DATA EXTRACTS:
- Opening Delimiter -

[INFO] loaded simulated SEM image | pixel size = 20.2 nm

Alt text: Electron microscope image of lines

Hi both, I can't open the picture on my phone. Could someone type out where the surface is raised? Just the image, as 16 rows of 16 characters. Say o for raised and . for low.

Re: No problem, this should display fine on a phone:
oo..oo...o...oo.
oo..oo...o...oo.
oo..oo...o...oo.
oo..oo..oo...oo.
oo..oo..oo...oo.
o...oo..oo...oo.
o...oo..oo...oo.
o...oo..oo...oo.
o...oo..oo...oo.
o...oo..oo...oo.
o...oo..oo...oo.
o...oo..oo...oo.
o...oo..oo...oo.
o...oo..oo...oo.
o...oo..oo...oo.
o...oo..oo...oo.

- Closing Delimiter -

WORK REQUEST: Restate, word for word and with nothing added, the lines from the beginning of the records above through the line that contains "Hi both, I can't".

ANSWER AREA:
[INFO] loaded simulated SEM image | pixel size = 20.2 nm

Alt text: Electron microscope image of lines

Hi both, I can't open the picture on my phone. Could someone type out where the surface is raised? Just the image, as 16 rows of 16 characters. Say o for raised and . for low.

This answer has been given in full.